§ EXTRACTED RECORDS
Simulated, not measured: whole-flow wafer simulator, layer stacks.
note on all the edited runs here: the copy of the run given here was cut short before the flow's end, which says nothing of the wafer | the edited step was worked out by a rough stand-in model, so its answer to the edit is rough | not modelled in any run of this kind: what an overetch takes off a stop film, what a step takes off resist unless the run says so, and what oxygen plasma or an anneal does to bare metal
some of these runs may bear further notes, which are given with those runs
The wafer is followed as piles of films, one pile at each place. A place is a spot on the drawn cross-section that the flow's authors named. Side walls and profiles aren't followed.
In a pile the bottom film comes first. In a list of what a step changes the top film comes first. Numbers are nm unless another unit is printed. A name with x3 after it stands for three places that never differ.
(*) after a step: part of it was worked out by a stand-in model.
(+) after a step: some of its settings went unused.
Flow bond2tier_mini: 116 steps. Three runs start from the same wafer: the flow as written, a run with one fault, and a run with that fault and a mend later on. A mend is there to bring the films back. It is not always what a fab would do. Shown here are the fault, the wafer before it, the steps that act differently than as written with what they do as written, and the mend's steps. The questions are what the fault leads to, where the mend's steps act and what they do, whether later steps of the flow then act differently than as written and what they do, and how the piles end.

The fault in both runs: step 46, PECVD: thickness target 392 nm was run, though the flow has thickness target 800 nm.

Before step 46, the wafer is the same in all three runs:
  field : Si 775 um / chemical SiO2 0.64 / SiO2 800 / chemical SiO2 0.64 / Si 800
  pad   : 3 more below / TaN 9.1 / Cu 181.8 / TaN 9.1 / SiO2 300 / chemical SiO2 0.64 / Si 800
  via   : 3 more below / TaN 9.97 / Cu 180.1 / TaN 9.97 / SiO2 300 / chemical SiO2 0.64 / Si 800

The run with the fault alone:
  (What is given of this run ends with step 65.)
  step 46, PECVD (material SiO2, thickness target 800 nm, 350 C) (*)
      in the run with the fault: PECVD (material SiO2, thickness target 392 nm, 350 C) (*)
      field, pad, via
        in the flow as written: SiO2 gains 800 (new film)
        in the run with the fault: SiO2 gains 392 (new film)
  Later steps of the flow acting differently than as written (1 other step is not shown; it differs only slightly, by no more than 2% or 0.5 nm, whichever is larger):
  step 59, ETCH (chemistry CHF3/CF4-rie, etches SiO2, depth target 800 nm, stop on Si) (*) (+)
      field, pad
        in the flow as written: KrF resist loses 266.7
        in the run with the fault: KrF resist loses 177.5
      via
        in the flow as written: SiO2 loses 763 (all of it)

§ ASSIGNED TASK
Of the entries above, repeat exactly the lines from the line with "In a pile the" through the line with "field : Si 775", both of them included.

§ RESPONSE
In a pile the bottom film comes first. In a list of what a step changes the top film comes first. Numbers are nm unless another unit is printed. A name with x3 after it stands for three places that never differ.
(*) after a step: part of it was worked out by a stand-in model.
(+) after a step: some of its settings went unused.
Flow bond2tier_mini: 116 steps. Three runs start from the same wafer: the flow as written, a run with one fault, and a run with that fault and a mend later on. A mend is there to bring the films back. It is not always what a fab would do. Shown here are the fault, the wafer before it, the steps that act differently than as written with what they do as written, and the mend's steps. The questions are what the fault leads to, where the mend's steps act and what they do, whether later steps of the flow then act differently than as written and what they do, and how the piles end.

The fault in both runs: step 46, PECVD: thickness target 392 nm was run, though the flow has thickness target 800 nm.

Before step 46, the wafer is the same in all three runs:
  field : Si 775 um / chemical SiO2 0.64 / SiO2 800 / chemical SiO2 0.64 / Si 800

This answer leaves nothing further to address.